_WORK ORDER_.
The entries below hold a line with "Log of one tool: a" and a line with "S4: abrasive content". Return those lines and all that lie between them, exactly and only.

_DATASET CONTENT_.
+ + + + + + +

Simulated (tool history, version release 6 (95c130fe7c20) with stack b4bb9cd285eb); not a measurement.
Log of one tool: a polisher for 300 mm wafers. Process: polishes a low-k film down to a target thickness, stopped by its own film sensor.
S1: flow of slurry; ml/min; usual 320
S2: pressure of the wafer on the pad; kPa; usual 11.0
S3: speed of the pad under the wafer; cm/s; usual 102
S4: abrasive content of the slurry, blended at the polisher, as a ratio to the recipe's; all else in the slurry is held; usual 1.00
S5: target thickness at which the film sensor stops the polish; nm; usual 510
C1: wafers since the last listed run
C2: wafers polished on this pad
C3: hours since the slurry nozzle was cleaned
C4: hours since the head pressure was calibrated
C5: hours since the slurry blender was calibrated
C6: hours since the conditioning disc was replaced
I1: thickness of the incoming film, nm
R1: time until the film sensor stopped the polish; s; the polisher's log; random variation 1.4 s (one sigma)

+ + + + + + +

_RESULT_.
Log of one tool: a polisher for 300 mm wafers. Process: polishes a low-k film down to a target thickness, stopped by its own film sensor.
S1: flow of slurry; ml/min; usual 320
S2: pressure of the wafer on the pad; kPa; usual 11.0
S3: speed of the pad under the wafer; cm/s; usual 102
S4: abrasive content of the slurry, blended at the polisher, as a ratio to the recipe's; all else in the slurry is held; usual 1.00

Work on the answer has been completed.